# ACTIVITY
Retype each line of the listing below, from the first through the one holding "Map the high", with no other lines.

# STUDY MATERIAL
================
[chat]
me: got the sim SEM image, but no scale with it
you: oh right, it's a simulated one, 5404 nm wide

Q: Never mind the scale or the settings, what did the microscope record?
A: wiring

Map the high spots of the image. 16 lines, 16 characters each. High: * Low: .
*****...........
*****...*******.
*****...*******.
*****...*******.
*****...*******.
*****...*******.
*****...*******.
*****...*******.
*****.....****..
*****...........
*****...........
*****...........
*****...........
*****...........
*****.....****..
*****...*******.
================

# ANSWER SECTION
[chat]
me: got the sim SEM image, but no scale with it
you: oh right, it's a simulated one, 5404 nm wide

Q: Never mind the scale or the settings, what did the microscope record?
A: wiring

Map the high spots of the image. 16 lines, 16 characters each. High: * Low: .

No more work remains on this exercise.